(Entries provided Opens)

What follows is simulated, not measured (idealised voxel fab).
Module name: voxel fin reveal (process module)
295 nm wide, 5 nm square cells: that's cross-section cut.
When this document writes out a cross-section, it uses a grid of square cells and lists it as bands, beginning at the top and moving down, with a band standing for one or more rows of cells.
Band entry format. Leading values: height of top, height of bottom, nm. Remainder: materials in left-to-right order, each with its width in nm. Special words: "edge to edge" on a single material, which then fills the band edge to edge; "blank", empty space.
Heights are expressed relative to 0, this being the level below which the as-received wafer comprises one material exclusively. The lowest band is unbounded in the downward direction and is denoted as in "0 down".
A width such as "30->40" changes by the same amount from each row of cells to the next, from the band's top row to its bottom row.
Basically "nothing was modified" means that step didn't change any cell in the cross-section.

(Entries provided Closes)

Action item: An exact copy of the listing above is all the answer should hold.

Solution:
What follows is simulated, not measured (idealised voxel fab).
Module name: voxel fin reveal (process module)
295 nm wide, 5 nm square cells: that's cross-section cut.
When this document writes out a cross-section, it uses a grid of square cells and lists it as bands, beginning at the top and moving down, with a band standing for one or more rows of cells.
Band entry format. Leading values: height of top, height of bottom, nm. Remainder: materials in left-to-right order, each with its width in nm. Special words: "edge to edge" on a single material, which then fills the band edge to edge; "blank", empty space.
Heights are expressed relative to 0, this being the level below which the as-received wafer comprises one material exclusively. The lowest band is unbounded in the downward direction and is denoted as in "0 down".
A width such as "30->40" changes by the same amount from each row of cells to the next, from the band's top row to its bottom row.
Basically "nothing was modified" means that step didn't change any cell in the cross-section.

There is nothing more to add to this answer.